## Work task
The full set of records needs to be retyped exactly.

## Material supplied
★ ★ ★

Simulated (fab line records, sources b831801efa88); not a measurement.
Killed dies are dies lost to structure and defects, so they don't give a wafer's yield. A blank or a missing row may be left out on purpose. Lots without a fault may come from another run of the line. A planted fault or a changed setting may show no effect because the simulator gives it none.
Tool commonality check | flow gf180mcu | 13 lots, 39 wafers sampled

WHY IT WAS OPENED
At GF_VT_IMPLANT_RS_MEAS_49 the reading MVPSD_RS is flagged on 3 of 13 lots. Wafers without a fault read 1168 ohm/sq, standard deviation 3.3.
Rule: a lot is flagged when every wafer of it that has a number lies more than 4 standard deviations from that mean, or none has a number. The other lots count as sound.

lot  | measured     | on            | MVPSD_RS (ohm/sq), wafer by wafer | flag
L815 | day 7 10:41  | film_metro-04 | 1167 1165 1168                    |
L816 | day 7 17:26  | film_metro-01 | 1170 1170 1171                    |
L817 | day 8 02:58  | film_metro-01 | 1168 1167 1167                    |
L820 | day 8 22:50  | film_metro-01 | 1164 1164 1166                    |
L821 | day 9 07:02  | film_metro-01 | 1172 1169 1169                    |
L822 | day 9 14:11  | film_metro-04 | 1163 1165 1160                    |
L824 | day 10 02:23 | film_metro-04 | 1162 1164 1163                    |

★ ★ ★

## Written reply
Simulated (fab line records, sources b831801efa88); not a measurement.
Killed dies are dies lost to structure and defects, so they don't give a wafer's yield. A blank or a missing row may be left out on purpose. Lots without a fault may come from another run of the line. A planted fault or a changed setting may show no effect because the simulator gives it none.
Tool commonality check | flow gf180mcu | 13 lots, 39 wafers sampled

WHY IT WAS OPENED
At GF_VT_IMPLANT_RS_MEAS_49 the reading MVPSD_RS is flagged on 3 of 13 lots. Wafers without a fault read 1168 ohm/sq, standard deviation 3.3.
Rule: a lot is flagged when every wafer of it that has a number lies more than 4 standard deviations from that mean, or none has a number. The other lots count as sound.

lot  | measured     | on            | MVPSD_RS (ohm/sq), wafer by wafer | flag
L815 | day 7 10:41  | film_metro-04 | 1167 1165 1168                    |
L816 | day 7 17:26  | film_metro-01 | 1170 1170 1171                    |
L817 | day 8 02:58  | film_metro-01 | 1168 1167 1167                    |
L820 | day 8 22:50  | film_metro-01 | 1164 1164 1166                    |
L821 | day 9 07:02  | film_metro-01 | 1172 1169 1169                    |
L822 | day 9 14:11  | film_metro-04 | 1163 1165 1160                    |
L824 | day 10 02:23 | film_metro-04 | 1162 1164 1163                    |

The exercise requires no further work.